• Work request: Below are lines of data, and only some are wanted. Please repeat exactly those from the line that has "Sound: these wafers, L218.1, L218.3, L218.5." through the line that has "Order at every".

>>>>>

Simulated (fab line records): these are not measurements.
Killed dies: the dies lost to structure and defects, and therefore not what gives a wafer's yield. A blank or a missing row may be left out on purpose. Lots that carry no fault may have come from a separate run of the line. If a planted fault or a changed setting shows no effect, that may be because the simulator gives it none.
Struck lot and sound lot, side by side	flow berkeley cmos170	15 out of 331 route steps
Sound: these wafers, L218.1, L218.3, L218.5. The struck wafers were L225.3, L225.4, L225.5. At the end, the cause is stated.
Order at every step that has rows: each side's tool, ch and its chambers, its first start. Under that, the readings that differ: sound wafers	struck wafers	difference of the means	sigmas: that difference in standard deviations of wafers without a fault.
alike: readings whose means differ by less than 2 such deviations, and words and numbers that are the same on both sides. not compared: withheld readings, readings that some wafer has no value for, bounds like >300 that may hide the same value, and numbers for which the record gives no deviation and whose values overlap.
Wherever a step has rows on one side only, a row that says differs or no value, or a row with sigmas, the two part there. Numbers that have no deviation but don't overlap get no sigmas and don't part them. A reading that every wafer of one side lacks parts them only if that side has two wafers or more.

<<<<<

• Exercise result:
Sound: these wafers, L218.1, L218.3, L218.5. The struck wafers were L225.3, L225.4, L225.5. At the end, the cause is stated.
Order at every step that has rows: each side's tool, ch and its chambers, its first start. Under that, the readings that differ: sound wafers	struck wafers	difference of the means	sigmas: that difference in standard deviations of wafers without a fault.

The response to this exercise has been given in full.